* Required action
Write the records out again, unchanged.

^^^^

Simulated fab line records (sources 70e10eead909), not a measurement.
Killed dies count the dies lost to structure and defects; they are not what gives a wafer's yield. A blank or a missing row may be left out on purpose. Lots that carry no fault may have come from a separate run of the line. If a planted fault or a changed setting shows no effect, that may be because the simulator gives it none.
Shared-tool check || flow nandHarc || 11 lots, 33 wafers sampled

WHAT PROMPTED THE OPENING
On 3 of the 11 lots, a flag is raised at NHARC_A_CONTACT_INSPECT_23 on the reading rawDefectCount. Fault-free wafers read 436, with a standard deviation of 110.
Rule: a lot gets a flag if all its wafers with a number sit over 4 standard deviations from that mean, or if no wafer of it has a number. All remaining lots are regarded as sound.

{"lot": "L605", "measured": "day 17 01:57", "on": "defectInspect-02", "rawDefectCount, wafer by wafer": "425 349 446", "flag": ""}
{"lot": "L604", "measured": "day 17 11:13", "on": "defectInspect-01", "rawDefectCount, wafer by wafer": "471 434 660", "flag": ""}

^^^^

* Exercise solution
Simulated fab line records (sources 70e10eead909), not a measurement.
Killed dies count the dies lost to structure and defects; they are not what gives a wafer's yield. A blank or a missing row may be left out on purpose. Lots that carry no fault may have come from a separate run of the line. If a planted fault or a changed setting shows no effect, that may be because the simulator gives it none.
Shared-tool check || flow nandHarc || 11 lots, 33 wafers sampled

WHAT PROMPTED THE OPENING
On 3 of the 11 lots, a flag is raised at NHARC_A_CONTACT_INSPECT_23 on the reading rawDefectCount. Fault-free wafers read 436, with a standard deviation of 110.
Rule: a lot gets a flag if all its wafers with a number sit over 4 standard deviations from that mean, or if no wafer of it has a number. All remaining lots are regarded as sound.

{"lot": "L605", "measured": "day 17 01:57", "on": "defectInspect-02", "rawDefectCount, wafer by wafer": "425 349 446", "flag": ""}
{"lot": "L604", "measured": "day 17 11:13", "on": "defectInspect-01", "rawDefectCount, wafer by wafer": "471 434 660", "flag": ""}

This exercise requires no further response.